• _Supplied records_:
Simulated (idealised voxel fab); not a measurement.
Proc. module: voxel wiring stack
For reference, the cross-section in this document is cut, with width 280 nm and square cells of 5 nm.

• _Activity_: Copy out the data in full, exactly.

• _Result_:
Simulated (idealised voxel fab); not a measurement.
Proc. module: voxel wiring stack
For reference, the cross-section in this document is cut, with width 280 nm and square cells of 5 nm.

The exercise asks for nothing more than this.